--- SUPPLIED INFORMATION ---
• • • • •

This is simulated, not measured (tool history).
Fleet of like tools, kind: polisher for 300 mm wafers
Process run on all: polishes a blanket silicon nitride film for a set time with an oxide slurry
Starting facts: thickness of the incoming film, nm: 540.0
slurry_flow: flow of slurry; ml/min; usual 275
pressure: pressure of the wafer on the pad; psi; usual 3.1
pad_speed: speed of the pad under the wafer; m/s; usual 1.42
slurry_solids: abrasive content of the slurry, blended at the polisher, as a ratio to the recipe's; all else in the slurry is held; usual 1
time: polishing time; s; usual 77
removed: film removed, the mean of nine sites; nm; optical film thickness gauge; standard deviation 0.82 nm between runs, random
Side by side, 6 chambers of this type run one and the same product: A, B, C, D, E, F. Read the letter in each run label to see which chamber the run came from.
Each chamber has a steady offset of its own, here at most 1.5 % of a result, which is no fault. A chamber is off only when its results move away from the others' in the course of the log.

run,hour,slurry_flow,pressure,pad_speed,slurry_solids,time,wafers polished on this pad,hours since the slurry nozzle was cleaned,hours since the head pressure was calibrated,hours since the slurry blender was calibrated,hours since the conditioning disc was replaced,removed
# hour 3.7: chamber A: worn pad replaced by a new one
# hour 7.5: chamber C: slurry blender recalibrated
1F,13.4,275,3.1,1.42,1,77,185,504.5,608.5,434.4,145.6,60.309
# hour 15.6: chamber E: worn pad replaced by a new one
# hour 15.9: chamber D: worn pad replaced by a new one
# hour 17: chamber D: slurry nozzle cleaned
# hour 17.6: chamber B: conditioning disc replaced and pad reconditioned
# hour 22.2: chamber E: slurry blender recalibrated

• • • • •

--- ASSIGNED TASK ---
Transcribe, please, every line from the first line of the listing above through the line with "# hour 17: chamber D: slurry nozzle cleaned". Keep both ends and nothing else.

--- RESPONSE ---
This is simulated, not measured (tool history).
Fleet of like tools, kind: polisher for 300 mm wafers
Process run on all: polishes a blanket silicon nitride film for a set time with an oxide slurry
Starting facts: thickness of the incoming film, nm: 540.0
slurry_flow: flow of slurry; ml/min; usual 275
pressure: pressure of the wafer on the pad; psi; usual 3.1
pad_speed: speed of the pad under the wafer; m/s; usual 1.42
slurry_solids: abrasive content of the slurry, blended at the polisher, as a ratio to the recipe's; all else in the slurry is held; usual 1
time: polishing time; s; usual 77
removed: film removed, the mean of nine sites; nm; optical film thickness gauge; standard deviation 0.82 nm between runs, random
Side by side, 6 chambers of this type run one and the same product: A, B, C, D, E, F. Read the letter in each run label to see which chamber the run came from.
Each chamber has a steady offset of its own, here at most 1.5 % of a result, which is no fault. A chamber is off only when its results move away from the others' in the course of the log.

run,hour,slurry_flow,pressure,pad_speed,slurry_solids,time,wafers polished on this pad,hours since the slurry nozzle was cleaned,hours since the head pressure was calibrated,hours since the slurry blender was calibrated,hours since the conditioning disc was replaced,removed
# hour 3.7: chamber A: worn pad replaced by a new one
# hour 7.5: chamber C: slurry blender recalibrated
1F,13.4,275,3.1,1.42,1,77,185,504.5,608.5,434.4,145.6,60.309
# hour 15.6: chamber E: worn pad replaced by a new one
# hour 15.9: chamber D: worn pad replaced by a new one
# hour 17: chamber D: slurry nozzle cleaned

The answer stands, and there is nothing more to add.